## [Brief]
Write out, word for word, the part of the listing below that opens with the line containing "S1: temperature setpoint" and closes with the line containing "R1: thickness taken", keeping both of those lines and adding no others.

## [Input data]
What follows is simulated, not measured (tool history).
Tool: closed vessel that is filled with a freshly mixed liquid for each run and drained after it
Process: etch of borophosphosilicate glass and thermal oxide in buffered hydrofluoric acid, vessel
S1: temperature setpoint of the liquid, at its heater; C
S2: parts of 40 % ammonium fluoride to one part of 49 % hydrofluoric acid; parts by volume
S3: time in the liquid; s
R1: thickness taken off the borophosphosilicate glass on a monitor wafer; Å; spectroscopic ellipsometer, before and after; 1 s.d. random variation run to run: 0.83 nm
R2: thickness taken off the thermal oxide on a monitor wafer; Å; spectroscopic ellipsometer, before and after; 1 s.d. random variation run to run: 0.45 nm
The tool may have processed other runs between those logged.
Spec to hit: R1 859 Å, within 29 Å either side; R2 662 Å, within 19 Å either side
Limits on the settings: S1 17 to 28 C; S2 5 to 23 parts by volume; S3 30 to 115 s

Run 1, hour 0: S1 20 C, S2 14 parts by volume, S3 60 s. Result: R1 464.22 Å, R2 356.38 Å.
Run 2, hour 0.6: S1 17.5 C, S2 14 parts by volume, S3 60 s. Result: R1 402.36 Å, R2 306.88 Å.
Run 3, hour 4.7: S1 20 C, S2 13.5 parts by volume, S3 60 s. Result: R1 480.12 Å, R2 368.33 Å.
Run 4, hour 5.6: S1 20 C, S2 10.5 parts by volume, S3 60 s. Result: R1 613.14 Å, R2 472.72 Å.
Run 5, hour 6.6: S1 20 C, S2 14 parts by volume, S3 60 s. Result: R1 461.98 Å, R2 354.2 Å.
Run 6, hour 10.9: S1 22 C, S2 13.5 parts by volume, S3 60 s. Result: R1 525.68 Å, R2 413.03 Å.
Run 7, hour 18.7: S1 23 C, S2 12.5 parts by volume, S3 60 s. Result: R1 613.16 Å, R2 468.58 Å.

## [Result]
S1: temperature setpoint of the liquid, at its heater; C
S2: parts of 40 % ammonium fluoride to one part of 49 % hydrofluoric acid; parts by volume
S3: time in the liquid; s
R1: thickness taken off the borophosphosilicate glass on a monitor wafer; Å; spectroscopic ellipsometer, before and after; 1 s.d. random variation run to run: 0.83 nm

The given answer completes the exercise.